▶ **Brief**
Restate the entries below verbatim.

▶ **Record set**
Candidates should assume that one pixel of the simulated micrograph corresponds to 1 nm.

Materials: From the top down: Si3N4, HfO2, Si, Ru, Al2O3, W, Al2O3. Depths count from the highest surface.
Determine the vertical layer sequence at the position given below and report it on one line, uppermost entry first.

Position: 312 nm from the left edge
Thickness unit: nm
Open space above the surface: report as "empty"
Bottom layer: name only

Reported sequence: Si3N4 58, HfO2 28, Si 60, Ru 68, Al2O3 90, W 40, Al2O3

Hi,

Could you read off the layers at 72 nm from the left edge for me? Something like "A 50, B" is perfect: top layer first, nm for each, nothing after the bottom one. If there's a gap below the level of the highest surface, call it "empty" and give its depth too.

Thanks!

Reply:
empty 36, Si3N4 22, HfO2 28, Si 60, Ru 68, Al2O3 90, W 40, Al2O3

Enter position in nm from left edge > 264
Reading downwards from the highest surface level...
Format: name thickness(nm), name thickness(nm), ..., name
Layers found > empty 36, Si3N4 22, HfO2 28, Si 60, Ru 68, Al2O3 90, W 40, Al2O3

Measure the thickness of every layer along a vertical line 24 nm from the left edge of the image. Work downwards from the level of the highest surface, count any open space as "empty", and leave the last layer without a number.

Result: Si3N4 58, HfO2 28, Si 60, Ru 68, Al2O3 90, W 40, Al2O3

▶ **Problem solution**
Candidates should assume that one pixel of the simulated micrograph corresponds to 1 nm.

Materials: From the top down: Si3N4, HfO2, Si, Ru, Al2O3, W, Al2O3. Depths count from the highest surface.
Determine the vertical layer sequence at the position given below and report it on one line, uppermost entry first.

Position: 312 nm from the left edge
Thickness unit: nm
Open space above the surface: report as "empty"
Bottom layer: name only

Reported sequence: Si3N4 58, HfO2 28, Si 60, Ru 68, Al2O3 90, W 40, Al2O3

Hi,

Could you read off the layers at 72 nm from the left edge for me? Something like "A 50, B" is perfect: top layer first, nm for each, nothing after the bottom one. If there's a gap below the level of the highest surface, call it "empty" and give its depth too.

Thanks!

Reply:
empty 36, Si3N4 22, HfO2 28, Si 60, Ru 68, Al2O3 90, W 40, Al2O3

Enter position in nm from left edge > 264
Reading downwards from the highest surface level...
Format: name thickness(nm), name thickness(nm), ..., name
Layers found > empty 36, Si3N4 22, HfO2 28, Si 60, Ru 68, Al2O3 90, W 40, Al2O3

Measure the thickness of every layer along a vertical line 24 nm from the left edge of the image. Work downwards from the level of the highest surface, count any open space as "empty", and leave the last layer without a number.

Result: Si3N4 58, HfO2 28, Si 60, Ru 68, Al2O3 90, W 40, Al2O3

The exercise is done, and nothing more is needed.